Requirement =>
Write out every record in full, keeping each character exactly as it is.

═══ Data supplied ═══
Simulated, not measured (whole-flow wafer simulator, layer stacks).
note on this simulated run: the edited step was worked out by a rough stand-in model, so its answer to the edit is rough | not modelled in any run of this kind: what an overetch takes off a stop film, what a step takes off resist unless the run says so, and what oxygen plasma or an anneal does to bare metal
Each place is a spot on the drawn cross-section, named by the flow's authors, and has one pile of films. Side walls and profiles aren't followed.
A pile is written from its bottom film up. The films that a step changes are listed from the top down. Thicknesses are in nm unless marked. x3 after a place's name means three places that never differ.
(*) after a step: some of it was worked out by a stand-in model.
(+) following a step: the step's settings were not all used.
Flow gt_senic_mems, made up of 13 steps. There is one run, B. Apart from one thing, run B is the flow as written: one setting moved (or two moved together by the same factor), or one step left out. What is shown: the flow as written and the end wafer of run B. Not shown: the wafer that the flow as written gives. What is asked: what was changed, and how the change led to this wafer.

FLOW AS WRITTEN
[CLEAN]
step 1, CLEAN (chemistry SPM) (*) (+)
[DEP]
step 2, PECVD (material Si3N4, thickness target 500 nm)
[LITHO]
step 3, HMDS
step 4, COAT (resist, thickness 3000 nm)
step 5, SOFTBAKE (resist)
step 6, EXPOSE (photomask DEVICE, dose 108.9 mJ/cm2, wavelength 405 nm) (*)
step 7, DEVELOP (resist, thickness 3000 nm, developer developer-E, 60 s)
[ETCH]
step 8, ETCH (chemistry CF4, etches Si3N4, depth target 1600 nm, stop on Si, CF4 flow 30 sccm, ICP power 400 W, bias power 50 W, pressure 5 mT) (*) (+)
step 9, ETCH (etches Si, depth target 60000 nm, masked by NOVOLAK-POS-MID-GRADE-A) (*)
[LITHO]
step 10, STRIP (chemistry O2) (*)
═══

Task solution =>
Simulated, not measured (whole-flow wafer simulator, layer stacks).
note on this simulated run: the edited step was worked out by a rough stand-in model, so its answer to the edit is rough | not modelled in any run of this kind: what an overetch takes off a stop film, what a step takes off resist unless the run says so, and what oxygen plasma or an anneal does to bare metal
Each place is a spot on the drawn cross-section, named by the flow's authors, and has one pile of films. Side walls and profiles aren't followed.
A pile is written from its bottom film up. The films that a step changes are listed from the top down. Thicknesses are in nm unless marked. x3 after a place's name means three places that never differ.
(*) after a step: some of it was worked out by a stand-in model.
(+) following a step: the step's settings were not all used.
Flow gt_senic_mems, made up of 13 steps. There is one run, B. Apart from one thing, run B is the flow as written: one setting moved (or two moved together by the same factor), or one step left out. What is shown: the flow as written and the end wafer of run B. Not shown: the wafer that the flow as written gives. What is asked: what was changed, and how the change led to this wafer.

FLOW AS WRITTEN
[CLEAN]
step 1, CLEAN (chemistry SPM) (*) (+)
[DEP]
step 2, PECVD (material Si3N4, thickness target 500 nm)
[LITHO]
step 3, HMDS
step 4, COAT (resist, thickness 3000 nm)
step 5, SOFTBAKE (resist)
step 6, EXPOSE (photomask DEVICE, dose 108.9 mJ/cm2, wavelength 405 nm) (*)
step 7, DEVELOP (resist, thickness 3000 nm, developer developer-E, 60 s)
[ETCH]
step 8, ETCH (chemistry CF4, etches Si3N4, depth target 1600 nm, stop on Si, CF4 flow 30 sccm, ICP power 400 W, bias power 50 W, pressure 5 mT) (*) (+)
step 9, ETCH (etches Si, depth target 60000 nm, masked by NOVOLAK-POS-MID-GRADE-A) (*)
[LITHO]
step 10, STRIP (chemistry O2) (*)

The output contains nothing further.